§ Given information:
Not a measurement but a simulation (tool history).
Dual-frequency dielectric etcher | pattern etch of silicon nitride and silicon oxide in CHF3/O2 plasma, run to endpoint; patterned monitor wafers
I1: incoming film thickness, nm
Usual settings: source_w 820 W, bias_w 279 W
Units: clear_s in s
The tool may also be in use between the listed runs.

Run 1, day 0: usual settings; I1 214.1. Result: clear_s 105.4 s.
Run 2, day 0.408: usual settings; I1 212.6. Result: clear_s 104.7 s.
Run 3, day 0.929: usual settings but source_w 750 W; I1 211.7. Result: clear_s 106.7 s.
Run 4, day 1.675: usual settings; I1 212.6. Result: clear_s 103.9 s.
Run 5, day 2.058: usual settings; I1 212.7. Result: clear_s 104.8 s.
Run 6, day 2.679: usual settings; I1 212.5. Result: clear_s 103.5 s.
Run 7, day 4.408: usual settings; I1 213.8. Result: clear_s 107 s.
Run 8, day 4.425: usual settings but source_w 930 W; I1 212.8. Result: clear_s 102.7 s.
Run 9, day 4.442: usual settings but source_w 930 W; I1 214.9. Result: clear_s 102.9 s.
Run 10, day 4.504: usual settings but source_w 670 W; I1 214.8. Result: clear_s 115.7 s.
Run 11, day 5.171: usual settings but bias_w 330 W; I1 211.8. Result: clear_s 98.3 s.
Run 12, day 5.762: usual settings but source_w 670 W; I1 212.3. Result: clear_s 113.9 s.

§ Work request:
Quote the material exactly, leaving nothing out.

§ Answer section:
Not a measurement but a simulation (tool history).
Dual-frequency dielectric etcher | pattern etch of silicon nitride and silicon oxide in CHF3/O2 plasma, run to endpoint; patterned monitor wafers
I1: incoming film thickness, nm
Usual settings: source_w 820 W, bias_w 279 W
Units: clear_s in s
The tool may also be in use between the listed runs.

Run 1, day 0: usual settings; I1 214.1. Result: clear_s 105.4 s.
Run 2, day 0.408: usual settings; I1 212.6. Result: clear_s 104.7 s.
Run 3, day 0.929: usual settings but source_w 750 W; I1 211.7. Result: clear_s 106.7 s.
Run 4, day 1.675: usual settings; I1 212.6. Result: clear_s 103.9 s.
Run 5, day 2.058: usual settings; I1 212.7. Result: clear_s 104.8 s.
Run 6, day 2.679: usual settings; I1 212.5. Result: clear_s 103.5 s.
Run 7, day 4.408: usual settings; I1 213.8. Result: clear_s 107 s.
Run 8, day 4.425: usual settings but source_w 930 W; I1 212.8. Result: clear_s 102.7 s.
Run 9, day 4.442: usual settings but source_w 930 W; I1 214.9. Result: clear_s 102.9 s.
Run 10, day 4.504: usual settings but source_w 670 W; I1 214.8. Result: clear_s 115.7 s.
Run 11, day 5.171: usual settings but bias_w 330 W; I1 211.8. Result: clear_s 98.3 s.
Run 12, day 5.762: usual settings but source_w 670 W; I1 212.3. Result: clear_s 113.9 s.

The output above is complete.